▸ **EXERCISE**: Return the following entries exactly, word for word.

▸ **RECORD EXTRACTS**:
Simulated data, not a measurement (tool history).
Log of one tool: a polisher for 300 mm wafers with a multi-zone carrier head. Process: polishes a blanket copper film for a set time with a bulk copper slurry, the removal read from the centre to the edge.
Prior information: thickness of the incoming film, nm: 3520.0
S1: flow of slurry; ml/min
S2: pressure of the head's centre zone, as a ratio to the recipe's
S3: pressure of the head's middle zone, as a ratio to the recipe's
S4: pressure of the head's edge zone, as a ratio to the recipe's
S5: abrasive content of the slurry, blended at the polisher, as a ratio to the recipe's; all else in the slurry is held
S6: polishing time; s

▸ **EXERCISE ANSWER**:
Simulated data, not a measurement (tool history).
Log of one tool: a polisher for 300 mm wafers with a multi-zone carrier head. Process: polishes a blanket copper film for a set time with a bulk copper slurry, the removal read from the centre to the edge.
Prior information: thickness of the incoming film, nm: 3520.0
S1: flow of slurry; ml/min
S2: pressure of the head's centre zone, as a ratio to the recipe's
S3: pressure of the head's middle zone, as a ratio to the recipe's
S4: pressure of the head's edge zone, as a ratio to the recipe's
S5: abrasive content of the slurry, blended at the polisher, as a ratio to the recipe's; all else in the slurry is held
S6: polishing time; s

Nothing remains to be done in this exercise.